* RECORD SET:
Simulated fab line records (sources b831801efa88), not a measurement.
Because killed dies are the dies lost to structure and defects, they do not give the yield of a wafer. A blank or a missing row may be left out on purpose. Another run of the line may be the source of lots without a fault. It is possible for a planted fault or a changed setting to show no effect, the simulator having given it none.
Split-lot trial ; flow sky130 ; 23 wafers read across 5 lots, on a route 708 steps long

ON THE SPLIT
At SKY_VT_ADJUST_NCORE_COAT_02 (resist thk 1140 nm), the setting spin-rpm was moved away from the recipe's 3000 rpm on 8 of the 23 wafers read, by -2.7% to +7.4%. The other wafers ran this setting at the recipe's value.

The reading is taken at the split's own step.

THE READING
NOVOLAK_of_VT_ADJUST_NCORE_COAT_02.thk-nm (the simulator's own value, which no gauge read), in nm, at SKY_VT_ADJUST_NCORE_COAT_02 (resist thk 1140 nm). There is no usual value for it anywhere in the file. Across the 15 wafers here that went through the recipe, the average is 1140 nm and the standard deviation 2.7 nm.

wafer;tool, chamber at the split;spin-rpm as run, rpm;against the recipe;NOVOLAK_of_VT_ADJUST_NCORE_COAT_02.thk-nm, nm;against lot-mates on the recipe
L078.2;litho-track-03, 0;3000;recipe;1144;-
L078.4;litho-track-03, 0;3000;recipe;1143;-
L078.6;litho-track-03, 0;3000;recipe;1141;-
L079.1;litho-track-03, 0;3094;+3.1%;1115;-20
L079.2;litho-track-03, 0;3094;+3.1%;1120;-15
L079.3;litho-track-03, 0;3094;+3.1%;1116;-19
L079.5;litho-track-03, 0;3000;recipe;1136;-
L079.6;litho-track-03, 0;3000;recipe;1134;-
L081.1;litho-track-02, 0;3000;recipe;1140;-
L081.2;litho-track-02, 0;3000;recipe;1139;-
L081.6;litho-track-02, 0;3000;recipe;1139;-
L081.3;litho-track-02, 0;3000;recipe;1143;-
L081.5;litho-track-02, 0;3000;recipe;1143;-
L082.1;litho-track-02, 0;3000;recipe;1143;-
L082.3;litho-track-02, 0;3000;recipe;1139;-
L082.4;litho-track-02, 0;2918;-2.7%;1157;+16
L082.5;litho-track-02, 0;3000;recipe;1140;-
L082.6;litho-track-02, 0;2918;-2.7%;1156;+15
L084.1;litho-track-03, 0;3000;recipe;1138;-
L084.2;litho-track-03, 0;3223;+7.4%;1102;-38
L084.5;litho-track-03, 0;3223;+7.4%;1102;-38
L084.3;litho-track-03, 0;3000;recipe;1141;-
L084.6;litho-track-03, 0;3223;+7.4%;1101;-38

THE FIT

* BRIEF:
Take the stretch of lines above from the one containing "ON THE SPLIT" through the one containing "At SKY_VT_ADJUST_NCORE_COAT_02 (resist thk 1140 nm), the" and repeat it exactly, adding no other line.

* WRITTEN REPLY:
ON THE SPLIT
At SKY_VT_ADJUST_NCORE_COAT_02 (resist thk 1140 nm), the setting spin-rpm was moved away from the recipe's 3000 rpm on 8 of the 23 wafers read, by -2.7% to +7.4%. The other wafers ran this setting at the recipe's value.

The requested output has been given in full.